◆ DATA
[Start of Attachment]

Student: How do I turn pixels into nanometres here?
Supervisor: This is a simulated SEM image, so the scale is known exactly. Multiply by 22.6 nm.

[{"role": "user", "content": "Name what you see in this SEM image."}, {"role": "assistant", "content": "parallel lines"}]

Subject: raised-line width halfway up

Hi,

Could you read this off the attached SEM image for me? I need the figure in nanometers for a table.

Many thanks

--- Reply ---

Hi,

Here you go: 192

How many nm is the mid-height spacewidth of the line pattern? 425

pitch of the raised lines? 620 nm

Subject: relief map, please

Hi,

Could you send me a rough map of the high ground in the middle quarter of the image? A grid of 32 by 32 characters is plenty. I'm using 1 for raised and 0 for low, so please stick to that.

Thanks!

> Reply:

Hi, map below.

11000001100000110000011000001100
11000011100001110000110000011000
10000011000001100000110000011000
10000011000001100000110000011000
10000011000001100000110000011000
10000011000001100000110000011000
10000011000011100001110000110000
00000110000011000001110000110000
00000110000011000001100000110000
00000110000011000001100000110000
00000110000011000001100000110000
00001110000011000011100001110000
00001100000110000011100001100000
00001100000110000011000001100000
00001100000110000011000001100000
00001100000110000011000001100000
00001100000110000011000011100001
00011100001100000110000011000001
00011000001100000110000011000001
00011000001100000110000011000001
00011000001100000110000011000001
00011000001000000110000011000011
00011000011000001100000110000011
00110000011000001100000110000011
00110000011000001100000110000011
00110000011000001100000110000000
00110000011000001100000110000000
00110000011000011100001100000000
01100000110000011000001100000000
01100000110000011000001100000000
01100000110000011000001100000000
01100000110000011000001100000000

[End of Attachment]

From the records above, transcribe exactly the run of lines that opens with the line holding "Could you send" and closes with the line holding "00000110000011000001110000110000", both included.

Could you send me a rough map of the high ground in the middle quarter of the image? A grid of 32 by 32 characters is plenty. I'm using 1 for raised and 0 for low, so please stick to that.

Thanks!

> Reply:

Hi, map below.

11000001100000110000011000001100
11000011100001110000110000011000
10000011000001100000110000011000
10000011000001100000110000011000
10000011000001100000110000011000
10000011000001100000110000011000
10000011000011100001110000110000
00000110000011000001110000110000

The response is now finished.